===== RECORDS SUPPLIED =====

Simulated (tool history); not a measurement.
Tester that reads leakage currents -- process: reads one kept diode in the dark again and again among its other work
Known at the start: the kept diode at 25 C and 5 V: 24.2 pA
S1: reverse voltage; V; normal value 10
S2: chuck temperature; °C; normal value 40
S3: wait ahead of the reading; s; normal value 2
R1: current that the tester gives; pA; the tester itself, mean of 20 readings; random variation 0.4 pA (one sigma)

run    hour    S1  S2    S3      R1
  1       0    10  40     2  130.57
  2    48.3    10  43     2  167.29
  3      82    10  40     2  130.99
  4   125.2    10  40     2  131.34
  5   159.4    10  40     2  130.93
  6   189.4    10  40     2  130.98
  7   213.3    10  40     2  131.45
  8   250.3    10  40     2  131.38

=====

> _ASSIGNED TASK_
Repeat the data above, word for word.

> _ANSWER SPACE_
Simulated (tool history); not a measurement.
Tester that reads leakage currents -- process: reads one kept diode in the dark again and again among its other work
Known at the start: the kept diode at 25 C and 5 V: 24.2 pA
S1: reverse voltage; V; normal value 10
S2: chuck temperature; °C; normal value 40
S3: wait ahead of the reading; s; normal value 2
R1: current that the tester gives; pA; the tester itself, mean of 20 readings; random variation 0.4 pA (one sigma)

run    hour    S1  S2    S3      R1
  1       0    10  40     2  130.57
  2    48.3    10  43     2  167.29
  3      82    10  40     2  130.99
  4   125.2    10  40     2  131.34
  5   159.4    10  40     2  130.93
  6   189.4    10  40     2  130.98
  7   213.3    10  40     2  131.45
  8   250.3    10  40     2  131.38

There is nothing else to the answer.